....

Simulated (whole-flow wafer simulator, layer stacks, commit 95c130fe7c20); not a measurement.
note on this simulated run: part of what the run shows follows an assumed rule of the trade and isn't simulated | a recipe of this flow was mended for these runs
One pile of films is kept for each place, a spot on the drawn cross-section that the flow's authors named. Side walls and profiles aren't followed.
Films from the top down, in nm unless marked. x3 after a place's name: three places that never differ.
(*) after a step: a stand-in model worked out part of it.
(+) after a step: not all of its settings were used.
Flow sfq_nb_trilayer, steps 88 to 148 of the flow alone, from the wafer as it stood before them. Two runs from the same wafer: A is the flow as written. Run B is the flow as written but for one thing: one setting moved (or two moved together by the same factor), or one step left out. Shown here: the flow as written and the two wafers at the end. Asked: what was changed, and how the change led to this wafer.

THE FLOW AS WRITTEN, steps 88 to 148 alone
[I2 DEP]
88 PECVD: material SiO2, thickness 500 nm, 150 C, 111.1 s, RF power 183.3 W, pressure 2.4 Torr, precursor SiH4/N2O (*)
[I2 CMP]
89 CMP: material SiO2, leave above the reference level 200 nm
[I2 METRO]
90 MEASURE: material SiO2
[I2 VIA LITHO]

....

- Activity -
What is needed is every line from the start of the entries through the line containing "90 MEASURE: material SiO2", returned word for word and nothing else.

- Written solution -
Simulated (whole-flow wafer simulator, layer stacks, commit 95c130fe7c20); not a measurement.
note on this simulated run: part of what the run shows follows an assumed rule of the trade and isn't simulated | a recipe of this flow was mended for these runs
One pile of films is kept for each place, a spot on the drawn cross-section that the flow's authors named. Side walls and profiles aren't followed.
Films from the top down, in nm unless marked. x3 after a place's name: three places that never differ.
(*) after a step: a stand-in model worked out part of it.
(+) after a step: not all of its settings were used.
Flow sfq_nb_trilayer, steps 88 to 148 of the flow alone, from the wafer as it stood before them. Two runs from the same wafer: A is the flow as written. Run B is the flow as written but for one thing: one setting moved (or two moved together by the same factor), or one step left out. Shown here: the flow as written and the two wafers at the end. Asked: what was changed, and how the change led to this wafer.

THE FLOW AS WRITTEN, steps 88 to 148 alone
[I2 DEP]
88 PECVD: material SiO2, thickness 500 nm, 150 C, 111.1 s, RF power 183.3 W, pressure 2.4 Torr, precursor SiH4/N2O (*)
[I2 CMP]
89 CMP: material SiO2, leave above the reference level 200 nm
[I2 METRO]
90 MEASURE: material SiO2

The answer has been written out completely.